### PROVIDED INFORMATION
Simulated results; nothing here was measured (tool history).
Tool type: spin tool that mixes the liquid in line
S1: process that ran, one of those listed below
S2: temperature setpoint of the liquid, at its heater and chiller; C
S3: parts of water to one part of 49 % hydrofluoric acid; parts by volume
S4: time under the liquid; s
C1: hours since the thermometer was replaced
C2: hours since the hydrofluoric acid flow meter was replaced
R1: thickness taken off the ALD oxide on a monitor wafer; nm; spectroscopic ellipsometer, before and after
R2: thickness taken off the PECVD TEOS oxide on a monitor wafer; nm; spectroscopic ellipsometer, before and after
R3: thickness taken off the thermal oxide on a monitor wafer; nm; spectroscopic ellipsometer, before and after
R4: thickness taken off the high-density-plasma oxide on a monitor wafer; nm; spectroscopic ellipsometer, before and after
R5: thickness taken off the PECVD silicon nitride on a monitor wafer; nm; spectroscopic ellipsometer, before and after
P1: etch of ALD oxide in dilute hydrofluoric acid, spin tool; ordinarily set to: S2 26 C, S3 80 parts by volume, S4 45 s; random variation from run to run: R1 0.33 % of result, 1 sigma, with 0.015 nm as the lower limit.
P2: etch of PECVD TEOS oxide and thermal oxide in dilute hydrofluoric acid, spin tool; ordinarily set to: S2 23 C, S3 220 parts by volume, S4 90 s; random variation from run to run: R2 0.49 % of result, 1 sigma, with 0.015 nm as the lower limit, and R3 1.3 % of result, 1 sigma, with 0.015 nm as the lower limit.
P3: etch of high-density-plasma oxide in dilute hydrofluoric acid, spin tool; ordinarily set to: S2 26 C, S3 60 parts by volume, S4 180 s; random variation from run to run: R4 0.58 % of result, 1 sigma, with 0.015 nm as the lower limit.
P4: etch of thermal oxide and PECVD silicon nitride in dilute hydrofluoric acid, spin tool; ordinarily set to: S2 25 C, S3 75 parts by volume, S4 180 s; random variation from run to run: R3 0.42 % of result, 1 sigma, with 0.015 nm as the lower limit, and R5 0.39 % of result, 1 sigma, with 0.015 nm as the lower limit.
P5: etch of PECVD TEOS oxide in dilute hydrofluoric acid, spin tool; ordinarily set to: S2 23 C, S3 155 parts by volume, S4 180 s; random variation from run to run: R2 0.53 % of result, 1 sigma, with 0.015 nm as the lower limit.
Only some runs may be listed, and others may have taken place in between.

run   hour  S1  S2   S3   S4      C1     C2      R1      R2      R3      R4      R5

### ACTION ITEM
Given the data above, transcribe exactly the lines from the one containing "S4: time under the liquid; s" down to the one containing "R4: thickness taken", and no others.

### EXERCISE OUTPUT
S4: time under the liquid; s
C1: hours since the thermometer was replaced
C2: hours since the hydrofluoric acid flow meter was replaced
R1: thickness taken off the ALD oxide on a monitor wafer; nm; spectroscopic ellipsometer, before and after
R2: thickness taken off the PECVD TEOS oxide on a monitor wafer; nm; spectroscopic ellipsometer, before and after
R3: thickness taken off the thermal oxide on a monitor wafer; nm; spectroscopic ellipsometer, before and after
R4: thickness taken off the high-density-plasma oxide on a monitor wafer; nm; spectroscopic ellipsometer, before and after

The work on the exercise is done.